ACTIVITY: For each line in the records, produce an exact copy.

MATERIAL PROVIDED:
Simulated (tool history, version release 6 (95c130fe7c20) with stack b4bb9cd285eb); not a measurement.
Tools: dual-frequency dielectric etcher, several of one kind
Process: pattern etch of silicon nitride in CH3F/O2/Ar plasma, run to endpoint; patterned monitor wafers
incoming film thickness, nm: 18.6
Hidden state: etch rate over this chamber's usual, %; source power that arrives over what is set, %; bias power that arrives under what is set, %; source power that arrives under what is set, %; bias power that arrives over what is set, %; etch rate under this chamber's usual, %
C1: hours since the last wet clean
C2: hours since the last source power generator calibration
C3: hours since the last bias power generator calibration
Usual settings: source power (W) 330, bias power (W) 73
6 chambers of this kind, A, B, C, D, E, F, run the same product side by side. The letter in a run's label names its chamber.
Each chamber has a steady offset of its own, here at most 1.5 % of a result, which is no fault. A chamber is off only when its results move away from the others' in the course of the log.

EXERCISE RESULT:
Simulated (tool history, version release 6 (95c130fe7c20) with stack b4bb9cd285eb); not a measurement.
Tools: dual-frequency dielectric etcher, several of one kind
Process: pattern etch of silicon nitride in CH3F/O2/Ar plasma, run to endpoint; patterned monitor wafers
incoming film thickness, nm: 18.6
Hidden state: etch rate over this chamber's usual, %; source power that arrives over what is set, %; bias power that arrives under what is set, %; source power that arrives under what is set, %; bias power that arrives over what is set, %; etch rate under this chamber's usual, %
C1: hours since the last wet clean
C2: hours since the last source power generator calibration
C3: hours since the last bias power generator calibration
Usual settings: source power (W) 330, bias power (W) 73
6 chambers of this kind, A, B, C, D, E, F, run the same product side by side. The letter in a run's label names its chamber.
Each chamber has a steady offset of its own, here at most 1.5 % of a result, which is no fault. A chamber is off only when its results move away from the others' in the course of the log.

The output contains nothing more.